__Given data__.
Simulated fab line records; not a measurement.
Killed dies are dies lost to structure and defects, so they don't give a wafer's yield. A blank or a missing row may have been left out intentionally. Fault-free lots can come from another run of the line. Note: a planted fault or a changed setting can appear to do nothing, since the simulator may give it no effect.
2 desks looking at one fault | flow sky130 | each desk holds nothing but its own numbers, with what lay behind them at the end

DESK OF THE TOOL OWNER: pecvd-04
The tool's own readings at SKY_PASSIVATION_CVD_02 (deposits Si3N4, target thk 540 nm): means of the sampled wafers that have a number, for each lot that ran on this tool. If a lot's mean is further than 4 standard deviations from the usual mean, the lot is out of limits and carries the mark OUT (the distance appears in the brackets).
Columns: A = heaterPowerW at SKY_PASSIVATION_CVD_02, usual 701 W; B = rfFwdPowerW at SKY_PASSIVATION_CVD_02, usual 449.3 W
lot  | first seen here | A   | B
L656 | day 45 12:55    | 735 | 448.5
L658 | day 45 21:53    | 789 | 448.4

__Requirement__.
Your task is to repeat the records exactly. Begin at their first line and stop after the line containing "DESK OF THE TOOL OWNER: pecvd-04".

__Answer box__.
Simulated fab line records; not a measurement.
Killed dies are dies lost to structure and defects, so they don't give a wafer's yield. A blank or a missing row may have been left out intentionally. Fault-free lots can come from another run of the line. Note: a planted fault or a changed setting can appear to do nothing, since the simulator may give it no effect.
2 desks looking at one fault | flow sky130 | each desk holds nothing but its own numbers, with what lay behind them at the end

DESK OF THE TOOL OWNER: pecvd-04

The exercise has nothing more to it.